[ACTION ITEM]:
Copy nothing but the lines below running from the line containing "L297,day 8 01:45,455.8,-0.5,397.7,0.0701" through the line containing "L317,day 13 19:20,456.4,-0.4,399.3,0.0685", both end lines included.

[LISTED RECORDS]:
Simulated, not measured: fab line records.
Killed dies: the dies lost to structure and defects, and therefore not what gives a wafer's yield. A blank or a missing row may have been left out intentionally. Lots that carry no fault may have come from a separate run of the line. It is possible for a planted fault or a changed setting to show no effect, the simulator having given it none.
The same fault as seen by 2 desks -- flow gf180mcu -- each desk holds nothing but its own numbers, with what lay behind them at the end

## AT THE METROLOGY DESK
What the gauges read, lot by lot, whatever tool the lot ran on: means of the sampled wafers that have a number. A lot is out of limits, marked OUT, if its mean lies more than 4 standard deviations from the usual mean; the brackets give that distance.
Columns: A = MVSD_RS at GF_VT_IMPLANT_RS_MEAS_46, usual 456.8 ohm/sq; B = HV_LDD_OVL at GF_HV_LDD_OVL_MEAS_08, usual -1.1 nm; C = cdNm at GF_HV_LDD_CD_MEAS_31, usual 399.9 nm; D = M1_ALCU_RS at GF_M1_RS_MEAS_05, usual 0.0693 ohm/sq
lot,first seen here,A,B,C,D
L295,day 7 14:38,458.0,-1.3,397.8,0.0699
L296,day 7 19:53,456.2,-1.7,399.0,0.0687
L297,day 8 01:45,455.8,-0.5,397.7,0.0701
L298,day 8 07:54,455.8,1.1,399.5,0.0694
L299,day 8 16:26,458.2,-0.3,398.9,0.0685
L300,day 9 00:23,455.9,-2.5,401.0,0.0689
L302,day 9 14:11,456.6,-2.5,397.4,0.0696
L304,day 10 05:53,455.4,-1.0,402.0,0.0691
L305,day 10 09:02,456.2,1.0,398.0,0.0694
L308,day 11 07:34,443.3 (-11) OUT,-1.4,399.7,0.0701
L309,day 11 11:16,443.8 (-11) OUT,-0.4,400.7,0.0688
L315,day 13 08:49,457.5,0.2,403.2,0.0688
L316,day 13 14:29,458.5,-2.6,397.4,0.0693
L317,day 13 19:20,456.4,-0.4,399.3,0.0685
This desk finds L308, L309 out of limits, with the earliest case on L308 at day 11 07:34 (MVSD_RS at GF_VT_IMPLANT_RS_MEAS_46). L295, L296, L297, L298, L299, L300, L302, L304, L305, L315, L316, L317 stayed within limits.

[WORKED SOLUTION]:
L297,day 8 01:45,455.8,-0.5,397.7,0.0701
L298,day 8 07:54,455.8,1.1,399.5,0.0694
L299,day 8 16:26,458.2,-0.3,398.9,0.0685
L300,day 9 00:23,455.9,-2.5,401.0,0.0689
L302,day 9 14:11,456.6,-2.5,397.4,0.0696
L304,day 10 05:53,455.4,-1.0,402.0,0.0691
L305,day 10 09:02,456.2,1.0,398.0,0.0694
L308,day 11 07:34,443.3 (-11) OUT,-1.4,399.7,0.0701
L309,day 11 11:16,443.8 (-11) OUT,-0.4,400.7,0.0688
L315,day 13 08:49,457.5,0.2,403.2,0.0688
L316,day 13 14:29,458.5,-2.6,397.4,0.0693
L317,day 13 19:20,456.4,-0.4,399.3,0.0685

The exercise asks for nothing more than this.